→ **Work task**
Line by line, reproduce exactly the beginning of the listing below, ending with the line that contains "Process: etch of" and adding nothing.

---------------

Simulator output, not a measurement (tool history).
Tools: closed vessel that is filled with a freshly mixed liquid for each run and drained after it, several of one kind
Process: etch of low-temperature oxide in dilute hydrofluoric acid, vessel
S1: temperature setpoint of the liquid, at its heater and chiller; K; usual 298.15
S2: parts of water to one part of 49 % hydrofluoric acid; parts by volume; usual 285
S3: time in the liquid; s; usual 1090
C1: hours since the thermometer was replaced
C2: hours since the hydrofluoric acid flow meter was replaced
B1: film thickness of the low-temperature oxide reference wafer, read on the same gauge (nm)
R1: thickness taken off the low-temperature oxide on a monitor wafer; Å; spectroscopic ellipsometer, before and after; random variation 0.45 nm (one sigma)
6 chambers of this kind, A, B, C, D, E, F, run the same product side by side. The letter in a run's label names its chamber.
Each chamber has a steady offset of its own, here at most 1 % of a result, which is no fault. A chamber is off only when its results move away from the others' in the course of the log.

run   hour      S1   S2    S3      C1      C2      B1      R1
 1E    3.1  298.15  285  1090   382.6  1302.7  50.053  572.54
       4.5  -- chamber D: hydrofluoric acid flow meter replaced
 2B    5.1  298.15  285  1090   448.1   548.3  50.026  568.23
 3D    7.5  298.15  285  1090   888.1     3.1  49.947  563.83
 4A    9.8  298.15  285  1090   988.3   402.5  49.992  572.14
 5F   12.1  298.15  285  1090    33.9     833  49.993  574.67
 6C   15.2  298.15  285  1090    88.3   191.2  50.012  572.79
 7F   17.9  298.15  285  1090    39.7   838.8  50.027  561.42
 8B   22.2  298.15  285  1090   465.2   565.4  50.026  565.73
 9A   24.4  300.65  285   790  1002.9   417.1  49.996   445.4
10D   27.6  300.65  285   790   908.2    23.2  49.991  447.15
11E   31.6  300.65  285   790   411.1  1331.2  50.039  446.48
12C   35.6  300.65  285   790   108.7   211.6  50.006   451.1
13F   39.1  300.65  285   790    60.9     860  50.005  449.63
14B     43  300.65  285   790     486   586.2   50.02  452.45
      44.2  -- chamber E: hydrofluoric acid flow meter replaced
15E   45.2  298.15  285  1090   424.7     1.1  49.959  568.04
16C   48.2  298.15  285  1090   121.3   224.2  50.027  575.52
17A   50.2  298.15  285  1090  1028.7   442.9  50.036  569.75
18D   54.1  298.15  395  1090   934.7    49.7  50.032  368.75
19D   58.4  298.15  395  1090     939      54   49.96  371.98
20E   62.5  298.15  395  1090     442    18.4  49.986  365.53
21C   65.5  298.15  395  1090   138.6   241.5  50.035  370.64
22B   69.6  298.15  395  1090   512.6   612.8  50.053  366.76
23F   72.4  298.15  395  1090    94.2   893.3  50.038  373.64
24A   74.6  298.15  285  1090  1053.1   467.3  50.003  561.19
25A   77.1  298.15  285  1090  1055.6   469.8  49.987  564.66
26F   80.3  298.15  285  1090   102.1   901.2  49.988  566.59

---------------

→ **Solution**
Simulator output, not a measurement (tool history).
Tools: closed vessel that is filled with a freshly mixed liquid for each run and drained after it, several of one kind
Process: etch of low-temperature oxide in dilute hydrofluoric acid, vessel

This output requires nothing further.